_WORK ITEM_: Retype every line of the records exactly.

_SOURCE DATA_:
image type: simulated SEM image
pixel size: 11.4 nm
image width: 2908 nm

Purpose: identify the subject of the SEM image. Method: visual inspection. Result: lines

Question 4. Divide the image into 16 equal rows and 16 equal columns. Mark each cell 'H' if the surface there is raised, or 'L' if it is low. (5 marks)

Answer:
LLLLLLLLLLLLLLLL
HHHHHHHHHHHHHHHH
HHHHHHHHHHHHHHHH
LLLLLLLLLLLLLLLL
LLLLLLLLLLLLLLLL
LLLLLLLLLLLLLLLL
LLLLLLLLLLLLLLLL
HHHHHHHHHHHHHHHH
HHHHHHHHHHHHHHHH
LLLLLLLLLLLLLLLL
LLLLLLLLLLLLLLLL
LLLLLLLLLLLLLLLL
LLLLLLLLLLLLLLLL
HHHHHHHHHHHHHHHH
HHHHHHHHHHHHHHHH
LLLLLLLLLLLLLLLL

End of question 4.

_TASK RESULT_:
image type: simulated SEM image
pixel size: 11.4 nm
image width: 2908 nm

Purpose: identify the subject of the SEM image. Method: visual inspection. Result: lines

Question 4. Divide the image into 16 equal rows and 16 equal columns. Mark each cell 'H' if the surface there is raised, or 'L' if it is low. (5 marks)

Answer:
LLLLLLLLLLLLLLLL
HHHHHHHHHHHHHHHH
HHHHHHHHHHHHHHHH
LLLLLLLLLLLLLLLL
LLLLLLLLLLLLLLLL
LLLLLLLLLLLLLLLL
LLLLLLLLLLLLLLLL
HHHHHHHHHHHHHHHH
HHHHHHHHHHHHHHHH
LLLLLLLLLLLLLLLL
LLLLLLLLLLLLLLLL
LLLLLLLLLLLLLLLL
LLLLLLLLLLLLLLLL
HHHHHHHHHHHHHHHH
HHHHHHHHHHHHHHHH
LLLLLLLLLLLLLLLL

End of question 4.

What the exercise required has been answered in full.